→ Supplied entries:
↓

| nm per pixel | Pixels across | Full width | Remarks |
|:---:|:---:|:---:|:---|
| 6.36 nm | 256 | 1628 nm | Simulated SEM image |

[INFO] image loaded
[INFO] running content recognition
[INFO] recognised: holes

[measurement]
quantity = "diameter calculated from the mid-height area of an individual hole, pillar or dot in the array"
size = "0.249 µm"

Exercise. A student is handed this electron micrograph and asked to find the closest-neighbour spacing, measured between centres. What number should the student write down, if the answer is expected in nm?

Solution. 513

↑

→ Requirement:
Please write out the entries exactly, keeping every line intact.

→ Response:
| nm per pixel | Pixels across | Full width | Remarks |
|:---:|:---:|:---:|:---|
| 6.36 nm | 256 | 1628 nm | Simulated SEM image |

[INFO] image loaded
[INFO] running content recognition
[INFO] recognised: holes

[measurement]
quantity = "diameter calculated from the mid-height area of an individual hole, pillar or dot in the array"
size = "0.249 µm"

Exercise. A student is handed this electron micrograph and asked to find the closest-neighbour spacing, measured between centres. What number should the student write down, if the answer is expected in nm?

Solution. 513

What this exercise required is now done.